### Work task:
Print, exactly as written, every line from the first line of the records below through the line containing "In a pile the", and nothing further.

### Supplied records:
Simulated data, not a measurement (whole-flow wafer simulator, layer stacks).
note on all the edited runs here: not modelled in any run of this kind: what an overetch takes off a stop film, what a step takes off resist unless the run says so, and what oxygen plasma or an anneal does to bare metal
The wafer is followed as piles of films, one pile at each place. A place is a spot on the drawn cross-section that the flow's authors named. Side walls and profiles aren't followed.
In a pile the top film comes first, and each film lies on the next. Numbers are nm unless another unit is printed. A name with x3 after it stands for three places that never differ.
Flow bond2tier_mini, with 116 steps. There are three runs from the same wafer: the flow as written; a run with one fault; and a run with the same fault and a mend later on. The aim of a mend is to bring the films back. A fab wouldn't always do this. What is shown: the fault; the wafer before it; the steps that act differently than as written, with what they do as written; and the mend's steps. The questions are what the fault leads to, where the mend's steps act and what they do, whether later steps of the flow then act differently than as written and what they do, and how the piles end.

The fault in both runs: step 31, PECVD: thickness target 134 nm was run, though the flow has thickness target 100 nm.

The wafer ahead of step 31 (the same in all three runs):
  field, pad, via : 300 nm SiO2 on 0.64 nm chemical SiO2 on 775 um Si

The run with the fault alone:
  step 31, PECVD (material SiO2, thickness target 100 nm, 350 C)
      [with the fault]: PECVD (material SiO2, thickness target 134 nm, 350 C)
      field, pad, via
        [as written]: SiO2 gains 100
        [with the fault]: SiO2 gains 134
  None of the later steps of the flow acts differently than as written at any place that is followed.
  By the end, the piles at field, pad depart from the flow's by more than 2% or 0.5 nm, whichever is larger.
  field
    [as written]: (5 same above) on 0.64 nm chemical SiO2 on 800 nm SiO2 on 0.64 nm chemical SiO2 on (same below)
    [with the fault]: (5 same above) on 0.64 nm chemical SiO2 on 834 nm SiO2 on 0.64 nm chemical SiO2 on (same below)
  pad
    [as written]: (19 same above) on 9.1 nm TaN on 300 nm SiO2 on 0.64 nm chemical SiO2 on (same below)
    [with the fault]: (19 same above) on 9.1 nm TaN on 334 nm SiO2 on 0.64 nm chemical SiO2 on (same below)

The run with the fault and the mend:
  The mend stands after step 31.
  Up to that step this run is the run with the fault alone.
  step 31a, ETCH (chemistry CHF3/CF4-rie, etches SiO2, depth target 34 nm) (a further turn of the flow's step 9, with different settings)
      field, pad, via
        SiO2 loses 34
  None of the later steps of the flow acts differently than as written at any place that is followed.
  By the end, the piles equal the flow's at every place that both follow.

### Exercise result:
Simulated data, not a measurement (whole-flow wafer simulator, layer stacks).
note on all the edited runs here: not modelled in any run of this kind: what an overetch takes off a stop film, what a step takes off resist unless the run says so, and what oxygen plasma or an anneal does to bare metal
The wafer is followed as piles of films, one pile at each place. A place is a spot on the drawn cross-section that the flow's authors named. Side walls and profiles aren't followed.
In a pile the top film comes first, and each film lies on the next. Numbers are nm unless another unit is printed. A name with x3 after it stands for three places that never differ.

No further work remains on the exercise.